Start of SOURCE MATERIAL

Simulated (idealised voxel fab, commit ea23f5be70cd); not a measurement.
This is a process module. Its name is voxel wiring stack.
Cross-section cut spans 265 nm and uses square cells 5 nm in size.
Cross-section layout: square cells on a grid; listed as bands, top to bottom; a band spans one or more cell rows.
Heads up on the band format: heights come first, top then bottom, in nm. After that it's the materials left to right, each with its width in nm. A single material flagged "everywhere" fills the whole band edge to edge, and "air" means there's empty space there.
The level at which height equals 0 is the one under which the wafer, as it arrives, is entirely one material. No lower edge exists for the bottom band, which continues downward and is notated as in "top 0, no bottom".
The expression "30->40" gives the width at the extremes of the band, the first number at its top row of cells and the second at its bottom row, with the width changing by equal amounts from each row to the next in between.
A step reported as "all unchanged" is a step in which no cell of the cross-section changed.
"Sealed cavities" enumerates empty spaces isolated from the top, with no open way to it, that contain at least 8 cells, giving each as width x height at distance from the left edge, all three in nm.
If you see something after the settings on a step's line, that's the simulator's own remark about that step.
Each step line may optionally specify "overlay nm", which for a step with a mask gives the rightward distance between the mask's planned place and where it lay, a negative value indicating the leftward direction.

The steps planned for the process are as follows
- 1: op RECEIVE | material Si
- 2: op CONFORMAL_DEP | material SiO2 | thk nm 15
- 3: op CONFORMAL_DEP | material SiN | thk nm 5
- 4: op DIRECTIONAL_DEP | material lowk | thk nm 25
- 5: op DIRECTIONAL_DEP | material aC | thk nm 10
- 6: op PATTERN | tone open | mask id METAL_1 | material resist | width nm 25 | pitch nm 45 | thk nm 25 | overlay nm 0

End of SOURCE MATERIAL

= TASK ITEM =
In the entries above, find the line holding "- 4: op DIRECTIONAL_DEP" and the line holding "- 5: op DIRECTIONAL_DEP"; print both of them and every line between, exactly, and nothing else.

= TASK ANSWER =
- 4: op DIRECTIONAL_DEP | material lowk | thk nm 25
- 5: op DIRECTIONAL_DEP | material aC | thk nm 10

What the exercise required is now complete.